DATA SHOWN:
------------------------------------

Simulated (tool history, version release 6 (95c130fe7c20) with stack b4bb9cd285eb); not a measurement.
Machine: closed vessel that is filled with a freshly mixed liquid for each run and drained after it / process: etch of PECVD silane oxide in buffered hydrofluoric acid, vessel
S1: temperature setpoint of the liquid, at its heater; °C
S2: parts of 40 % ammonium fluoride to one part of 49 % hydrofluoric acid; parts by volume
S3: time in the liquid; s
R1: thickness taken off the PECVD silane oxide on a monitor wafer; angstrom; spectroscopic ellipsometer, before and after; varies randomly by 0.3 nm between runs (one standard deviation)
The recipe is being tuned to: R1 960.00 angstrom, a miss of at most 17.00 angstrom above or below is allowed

------------------------------------

WORK INSTRUCTION:
Return every line above exactly as it stands.

ANSWER BOX:
Simulated (tool history, version release 6 (95c130fe7c20) with stack b4bb9cd285eb); not a measurement.
Machine: closed vessel that is filled with a freshly mixed liquid for each run and drained after it / process: etch of PECVD silane oxide in buffered hydrofluoric acid, vessel
S1: temperature setpoint of the liquid, at its heater; °C
S2: parts of 40 % ammonium fluoride to one part of 49 % hydrofluoric acid; parts by volume
S3: time in the liquid; s
R1: thickness taken off the PECVD silane oxide on a monitor wafer; angstrom; spectroscopic ellipsometer, before and after; varies randomly by 0.3 nm between runs (one standard deviation)
The recipe is being tuned to: R1 960.00 angstrom, a miss of at most 17.00 angstrom above or below is allowed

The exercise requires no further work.